Information supplied =
========================================================================
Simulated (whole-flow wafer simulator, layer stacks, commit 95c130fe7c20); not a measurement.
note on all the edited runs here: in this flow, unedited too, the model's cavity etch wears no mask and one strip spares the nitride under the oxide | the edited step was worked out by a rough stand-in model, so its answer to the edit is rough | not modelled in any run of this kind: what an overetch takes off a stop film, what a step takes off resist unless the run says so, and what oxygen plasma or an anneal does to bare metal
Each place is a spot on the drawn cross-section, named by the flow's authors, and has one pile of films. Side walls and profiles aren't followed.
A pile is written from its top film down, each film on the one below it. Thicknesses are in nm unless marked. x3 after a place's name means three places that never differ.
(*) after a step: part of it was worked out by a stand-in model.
========================================================================

Work order = Character for character, reproduce all of the lines above.

Task output =
Simulated (whole-flow wafer simulator, layer stacks, commit 95c130fe7c20); not a measurement.
note on all the edited runs here: in this flow, unedited too, the model's cavity etch wears no mask and one strip spares the nitride under the oxide | the edited step was worked out by a rough stand-in model, so its answer to the edit is rough | not modelled in any run of this kind: what an overetch takes off a stop film, what a step takes off resist unless the run says so, and what oxygen plasma or an anneal does to bare metal
Each place is a spot on the drawn cross-section, named by the flow's authors, and has one pile of films. Side walls and profiles aren't followed.
A pile is written from its top film down, each film on the one below it. Thicknesses are in nm unless marked. x3 after a place's name means three places that never differ.
(*) after a step: part of it was worked out by a stand-in model.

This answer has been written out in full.